* **WORK TASK**
Where the line containing "(+) after a" appears, end your copy; everything from the first line of the records below up to and including it must be reproduced exactly.

* **GIVEN RECORDS**
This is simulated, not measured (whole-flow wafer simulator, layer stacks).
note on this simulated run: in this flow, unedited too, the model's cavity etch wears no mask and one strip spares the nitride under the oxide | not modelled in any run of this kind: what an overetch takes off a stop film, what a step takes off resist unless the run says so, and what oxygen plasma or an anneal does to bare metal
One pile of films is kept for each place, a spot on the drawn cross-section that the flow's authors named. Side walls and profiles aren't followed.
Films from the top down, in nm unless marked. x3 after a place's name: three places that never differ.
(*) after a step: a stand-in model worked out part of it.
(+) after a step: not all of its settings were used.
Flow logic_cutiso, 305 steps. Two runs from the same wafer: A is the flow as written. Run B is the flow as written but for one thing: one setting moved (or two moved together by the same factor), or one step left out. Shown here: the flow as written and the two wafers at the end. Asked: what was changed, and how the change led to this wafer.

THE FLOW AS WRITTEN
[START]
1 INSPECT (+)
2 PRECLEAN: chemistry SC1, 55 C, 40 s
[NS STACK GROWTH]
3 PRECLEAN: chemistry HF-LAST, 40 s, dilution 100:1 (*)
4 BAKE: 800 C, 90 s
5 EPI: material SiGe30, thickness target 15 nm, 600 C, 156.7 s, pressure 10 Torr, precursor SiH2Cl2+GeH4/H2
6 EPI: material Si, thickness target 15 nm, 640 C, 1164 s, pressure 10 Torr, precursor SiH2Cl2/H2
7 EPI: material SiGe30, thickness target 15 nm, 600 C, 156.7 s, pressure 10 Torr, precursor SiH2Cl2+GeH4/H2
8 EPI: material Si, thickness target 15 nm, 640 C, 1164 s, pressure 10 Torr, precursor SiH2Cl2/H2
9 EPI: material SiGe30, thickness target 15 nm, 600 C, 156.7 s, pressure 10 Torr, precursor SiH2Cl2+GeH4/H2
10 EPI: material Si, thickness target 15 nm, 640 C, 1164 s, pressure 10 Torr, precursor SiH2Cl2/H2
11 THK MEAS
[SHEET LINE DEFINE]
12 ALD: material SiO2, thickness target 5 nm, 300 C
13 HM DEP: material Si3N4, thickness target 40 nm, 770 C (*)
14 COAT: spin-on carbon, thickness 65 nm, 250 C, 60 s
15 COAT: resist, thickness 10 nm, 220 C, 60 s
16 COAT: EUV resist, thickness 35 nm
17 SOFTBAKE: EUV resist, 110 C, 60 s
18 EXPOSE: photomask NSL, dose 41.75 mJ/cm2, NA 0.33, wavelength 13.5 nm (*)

* **ANSWER BOX**
This is simulated, not measured (whole-flow wafer simulator, layer stacks).
note on this simulated run: in this flow, unedited too, the model's cavity etch wears no mask and one strip spares the nitride under the oxide | not modelled in any run of this kind: what an overetch takes off a stop film, what a step takes off resist unless the run says so, and what oxygen plasma or an anneal does to bare metal
One pile of films is kept for each place, a spot on the drawn cross-section that the flow's authors named. Side walls and profiles aren't followed.
Films from the top down, in nm unless marked. x3 after a place's name: three places that never differ.
(*) after a step: a stand-in model worked out part of it.
(+) after a step: not all of its settings were used.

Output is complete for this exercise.